*** Opening of PROVIDED INFORMATION ***
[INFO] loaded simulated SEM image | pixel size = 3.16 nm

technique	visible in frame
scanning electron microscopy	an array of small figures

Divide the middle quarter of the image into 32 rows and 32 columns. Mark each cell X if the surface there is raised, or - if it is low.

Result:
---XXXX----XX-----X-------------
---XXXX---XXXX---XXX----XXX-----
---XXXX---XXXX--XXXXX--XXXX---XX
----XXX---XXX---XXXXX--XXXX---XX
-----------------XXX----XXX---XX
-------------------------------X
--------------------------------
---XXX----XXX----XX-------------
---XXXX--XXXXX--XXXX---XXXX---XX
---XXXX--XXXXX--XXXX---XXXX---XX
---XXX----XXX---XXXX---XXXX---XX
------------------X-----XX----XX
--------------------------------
*** Close of PROVIDED INFORMATION ***

• **WORK ORDER**: All of the material is to be retyped verbatim.

• **RESPONSE BOX**:
[INFO] loaded simulated SEM image | pixel size = 3.16 nm

technique	visible in frame
scanning electron microscopy	an array of small figures

Divide the middle quarter of the image into 32 rows and 32 columns. Mark each cell X if the surface there is raised, or - if it is low.

Result:
---XXXX----XX-----X-------------
---XXXX---XXXX---XXX----XXX-----
---XXXX---XXXX--XXXXX--XXXX---XX
----XXX---XXX---XXXXX--XXXX---XX
-----------------XXX----XXX---XX
-------------------------------X
--------------------------------
---XXX----XXX----XX-------------
---XXXX--XXXXX--XXXX---XXXX---XX
---XXXX--XXXXX--XXXX---XXXX---XX
---XXX----XXX---XXXX---XXXX---XX
------------------X-----XX----XX
--------------------------------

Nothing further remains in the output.